(Beginning of DATA)
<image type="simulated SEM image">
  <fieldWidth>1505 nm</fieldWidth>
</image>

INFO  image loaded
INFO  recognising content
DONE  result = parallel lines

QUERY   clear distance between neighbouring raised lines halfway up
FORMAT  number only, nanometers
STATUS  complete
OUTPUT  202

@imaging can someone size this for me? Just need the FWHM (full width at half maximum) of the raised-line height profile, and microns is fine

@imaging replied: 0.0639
(End of DATA)

§ WORK INSTRUCTION:
Your task is to transcribe, with no changes, only the lines of the listing above that lie between the line holding "lines halfway up" and the line holding "microns is fine", inclusive.

§ EXERCISE OUTPUT:
QUERY   clear distance between neighbouring raised lines halfway up
FORMAT  number only, nanometers
STATUS  complete
OUTPUT  202

@imaging can someone size this for me? Just need the FWHM (full width at half maximum) of the raised-line height profile, and microns is fine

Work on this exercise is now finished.